Every line from the beginning of the data through the line containing "Run 9, hour" should be reproduced exactly, and no further lines should be output.

──────────────────────────────
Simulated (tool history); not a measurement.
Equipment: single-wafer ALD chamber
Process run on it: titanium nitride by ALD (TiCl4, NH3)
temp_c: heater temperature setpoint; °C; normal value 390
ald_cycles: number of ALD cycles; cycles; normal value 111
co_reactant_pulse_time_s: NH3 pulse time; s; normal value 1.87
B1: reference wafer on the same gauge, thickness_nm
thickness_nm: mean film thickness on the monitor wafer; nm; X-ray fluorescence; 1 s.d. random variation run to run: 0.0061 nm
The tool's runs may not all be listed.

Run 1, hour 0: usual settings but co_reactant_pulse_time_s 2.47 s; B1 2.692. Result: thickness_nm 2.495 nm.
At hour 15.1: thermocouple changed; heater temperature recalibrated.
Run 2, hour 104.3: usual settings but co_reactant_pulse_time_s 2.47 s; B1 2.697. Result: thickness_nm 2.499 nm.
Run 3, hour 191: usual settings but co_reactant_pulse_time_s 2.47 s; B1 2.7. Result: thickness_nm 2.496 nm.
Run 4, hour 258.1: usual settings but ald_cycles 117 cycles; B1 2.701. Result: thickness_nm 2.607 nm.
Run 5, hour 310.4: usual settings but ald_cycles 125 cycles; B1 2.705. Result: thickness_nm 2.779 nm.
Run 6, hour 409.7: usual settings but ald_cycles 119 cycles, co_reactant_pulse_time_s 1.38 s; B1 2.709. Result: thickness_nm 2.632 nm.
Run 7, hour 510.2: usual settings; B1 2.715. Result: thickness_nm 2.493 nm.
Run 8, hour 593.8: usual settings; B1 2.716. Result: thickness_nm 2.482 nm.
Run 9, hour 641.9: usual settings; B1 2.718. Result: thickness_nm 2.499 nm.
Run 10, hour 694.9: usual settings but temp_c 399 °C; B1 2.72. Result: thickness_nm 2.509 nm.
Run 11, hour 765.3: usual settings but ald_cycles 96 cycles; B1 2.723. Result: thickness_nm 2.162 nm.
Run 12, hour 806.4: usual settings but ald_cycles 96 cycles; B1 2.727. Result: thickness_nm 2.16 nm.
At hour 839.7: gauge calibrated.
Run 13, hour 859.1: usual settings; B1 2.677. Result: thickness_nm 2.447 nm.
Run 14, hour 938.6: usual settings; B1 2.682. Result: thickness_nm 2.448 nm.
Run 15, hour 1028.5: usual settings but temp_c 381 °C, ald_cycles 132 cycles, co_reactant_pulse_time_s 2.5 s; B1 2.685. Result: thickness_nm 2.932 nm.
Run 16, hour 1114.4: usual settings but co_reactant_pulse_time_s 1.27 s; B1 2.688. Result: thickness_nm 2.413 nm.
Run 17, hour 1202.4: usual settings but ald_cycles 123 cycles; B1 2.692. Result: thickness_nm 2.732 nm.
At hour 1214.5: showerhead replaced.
──────────────────────────────

Task output
Simulated (tool history); not a measurement.
Equipment: single-wafer ALD chamber
Process run on it: titanium nitride by ALD (TiCl4, NH3)
temp_c: heater temperature setpoint; °C; normal value 390
ald_cycles: number of ALD cycles; cycles; normal value 111
co_reactant_pulse_time_s: NH3 pulse time; s; normal value 1.87
B1: reference wafer on the same gauge, thickness_nm
thickness_nm: mean film thickness on the monitor wafer; nm; X-ray fluorescence; 1 s.d. random variation run to run: 0.0061 nm
The tool's runs may not all be listed.

Run 1, hour 0: usual settings but co_reactant_pulse_time_s 2.47 s; B1 2.692. Result: thickness_nm 2.495 nm.
At hour 15.1: thermocouple changed; heater temperature recalibrated.
Run 2, hour 104.3: usual settings but co_reactant_pulse_time_s 2.47 s; B1 2.697. Result: thickness_nm 2.499 nm.
Run 3, hour 191: usual settings but co_reactant_pulse_time_s 2.47 s; B1 2.7. Result: thickness_nm 2.496 nm.
Run 4, hour 258.1: usual settings but ald_cycles 117 cycles; B1 2.701. Result: thickness_nm 2.607 nm.
Run 5, hour 310.4: usual settings but ald_cycles 125 cycles; B1 2.705. Result: thickness_nm 2.779 nm.
Run 6, hour 409.7: usual settings but ald_cycles 119 cycles, co_reactant_pulse_time_s 1.38 s; B1 2.709. Result: thickness_nm 2.632 nm.
Run 7, hour 510.2: usual settings; B1 2.715. Result: thickness_nm 2.493 nm.
Run 8, hour 593.8: usual settings; B1 2.716. Result: thickness_nm 2.482 nm.
Run 9, hour 641.9: usual settings; B1 2.718. Result: thickness_nm 2.499 nm.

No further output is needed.